◆ **Provided material**
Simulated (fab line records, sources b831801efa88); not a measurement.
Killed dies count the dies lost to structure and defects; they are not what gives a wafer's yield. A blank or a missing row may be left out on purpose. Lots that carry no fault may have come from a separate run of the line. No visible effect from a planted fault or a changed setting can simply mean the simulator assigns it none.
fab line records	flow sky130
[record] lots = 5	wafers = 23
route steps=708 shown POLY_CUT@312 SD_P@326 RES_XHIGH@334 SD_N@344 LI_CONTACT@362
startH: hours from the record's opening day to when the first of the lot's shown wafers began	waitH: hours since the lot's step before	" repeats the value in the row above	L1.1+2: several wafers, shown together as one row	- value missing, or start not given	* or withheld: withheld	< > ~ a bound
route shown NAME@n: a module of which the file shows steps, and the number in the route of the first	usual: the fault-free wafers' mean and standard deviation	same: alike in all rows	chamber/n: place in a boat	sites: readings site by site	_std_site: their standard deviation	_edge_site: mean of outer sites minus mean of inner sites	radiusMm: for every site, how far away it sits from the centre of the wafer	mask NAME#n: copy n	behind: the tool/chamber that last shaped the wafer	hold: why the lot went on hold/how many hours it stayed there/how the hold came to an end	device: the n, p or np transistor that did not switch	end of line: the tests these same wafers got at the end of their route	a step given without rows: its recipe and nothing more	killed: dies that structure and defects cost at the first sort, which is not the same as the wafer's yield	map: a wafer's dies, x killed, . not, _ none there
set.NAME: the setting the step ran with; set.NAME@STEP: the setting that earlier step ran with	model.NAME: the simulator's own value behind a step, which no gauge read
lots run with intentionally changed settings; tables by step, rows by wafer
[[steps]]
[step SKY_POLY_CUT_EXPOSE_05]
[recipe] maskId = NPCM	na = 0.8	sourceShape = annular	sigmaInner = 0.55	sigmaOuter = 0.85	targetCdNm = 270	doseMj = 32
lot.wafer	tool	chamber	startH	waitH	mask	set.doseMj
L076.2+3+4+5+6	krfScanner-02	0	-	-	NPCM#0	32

◆ **Work task**
Beginning with the first line of the listing above, print each line exactly until you have printed the line that contains "[step SKY_POLY_CUT_EXPOSE_05]".

◆ **Answer section**
Simulated (fab line records, sources b831801efa88); not a measurement.
Killed dies count the dies lost to structure and defects; they are not what gives a wafer's yield. A blank or a missing row may be left out on purpose. Lots that carry no fault may have come from a separate run of the line. No visible effect from a planted fault or a changed setting can simply mean the simulator assigns it none.
fab line records	flow sky130
[record] lots = 5	wafers = 23
route steps=708 shown POLY_CUT@312 SD_P@326 RES_XHIGH@334 SD_N@344 LI_CONTACT@362
startH: hours from the record's opening day to when the first of the lot's shown wafers began	waitH: hours since the lot's step before	" repeats the value in the row above	L1.1+2: several wafers, shown together as one row	- value missing, or start not given	* or withheld: withheld	< > ~ a bound
route shown NAME@n: a module of which the file shows steps, and the number in the route of the first	usual: the fault-free wafers' mean and standard deviation	same: alike in all rows	chamber/n: place in a boat	sites: readings site by site	_std_site: their standard deviation	_edge_site: mean of outer sites minus mean of inner sites	radiusMm: for every site, how far away it sits from the centre of the wafer	mask NAME#n: copy n	behind: the tool/chamber that last shaped the wafer	hold: why the lot went on hold/how many hours it stayed there/how the hold came to an end	device: the n, p or np transistor that did not switch	end of line: the tests these same wafers got at the end of their route	a step given without rows: its recipe and nothing more	killed: dies that structure and defects cost at the first sort, which is not the same as the wafer's yield	map: a wafer's dies, x killed, . not, _ none there
set.NAME: the setting the step ran with; set.NAME@STEP: the setting that earlier step ran with	model.NAME: the simulator's own value behind a step, which no gauge read
lots run with intentionally changed settings; tables by step, rows by wafer
[[steps]]
[step SKY_POLY_CUT_EXPOSE_05]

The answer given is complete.